## Dataset content:
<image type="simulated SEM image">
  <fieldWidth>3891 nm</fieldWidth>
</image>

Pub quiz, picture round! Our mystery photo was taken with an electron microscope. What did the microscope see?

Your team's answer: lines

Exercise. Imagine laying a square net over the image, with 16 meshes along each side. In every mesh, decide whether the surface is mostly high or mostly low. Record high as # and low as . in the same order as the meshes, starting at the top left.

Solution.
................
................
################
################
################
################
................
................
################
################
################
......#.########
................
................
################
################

## Work request:
Transcribe each record exactly. Leave nothing out.

## Answer section:
<image type="simulated SEM image">
  <fieldWidth>3891 nm</fieldWidth>
</image>

Pub quiz, picture round! Our mystery photo was taken with an electron microscope. What did the microscope see?

Your team's answer: lines

Exercise. Imagine laying a square net over the image, with 16 meshes along each side. In every mesh, decide whether the surface is mostly high or mostly low. Record high as # and low as . in the same order as the meshes, starting at the top left.

Solution.
................
................
################
################
################
################
................
................
################
################
################
......#.########
................
................
################
################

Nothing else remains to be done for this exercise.